**Excerpted records:**
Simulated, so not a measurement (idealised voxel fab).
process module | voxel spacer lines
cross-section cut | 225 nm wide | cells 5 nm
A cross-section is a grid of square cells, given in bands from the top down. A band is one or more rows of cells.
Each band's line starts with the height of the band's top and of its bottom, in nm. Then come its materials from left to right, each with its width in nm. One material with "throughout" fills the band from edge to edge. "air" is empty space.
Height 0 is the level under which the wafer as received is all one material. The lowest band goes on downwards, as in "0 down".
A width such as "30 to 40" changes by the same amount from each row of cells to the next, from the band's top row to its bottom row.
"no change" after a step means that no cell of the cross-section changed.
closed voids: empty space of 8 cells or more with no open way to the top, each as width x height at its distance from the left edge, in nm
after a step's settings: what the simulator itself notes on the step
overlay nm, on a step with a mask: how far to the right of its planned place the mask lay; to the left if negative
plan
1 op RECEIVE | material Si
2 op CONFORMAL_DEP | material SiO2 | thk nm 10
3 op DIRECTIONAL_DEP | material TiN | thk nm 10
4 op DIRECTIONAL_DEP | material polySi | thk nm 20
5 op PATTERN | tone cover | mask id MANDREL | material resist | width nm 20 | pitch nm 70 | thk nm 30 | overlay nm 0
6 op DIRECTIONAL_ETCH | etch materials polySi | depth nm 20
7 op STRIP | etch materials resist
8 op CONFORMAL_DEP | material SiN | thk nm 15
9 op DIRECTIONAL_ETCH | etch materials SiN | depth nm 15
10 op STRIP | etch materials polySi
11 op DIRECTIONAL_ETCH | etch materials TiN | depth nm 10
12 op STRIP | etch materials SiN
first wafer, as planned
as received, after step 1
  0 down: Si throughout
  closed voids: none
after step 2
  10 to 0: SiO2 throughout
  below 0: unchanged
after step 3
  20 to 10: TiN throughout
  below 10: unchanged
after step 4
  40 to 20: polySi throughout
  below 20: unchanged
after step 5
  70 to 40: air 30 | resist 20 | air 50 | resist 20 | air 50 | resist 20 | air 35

**Work request:**
Nothing but the lines above from the one containing "4 op DIRECTIONAL_DEP" through the one containing "7 op STRIP | etch materials resist" should appear in the answer, each repeated exactly.

**Response area:**
4 op DIRECTIONAL_DEP | material polySi | thk nm 20
5 op PATTERN | tone cover | mask id MANDREL | material resist | width nm 20 | pitch nm 70 | thk nm 30 | overlay nm 0
6 op DIRECTIONAL_ETCH | etch materials polySi | depth nm 20
7 op STRIP | etch materials resist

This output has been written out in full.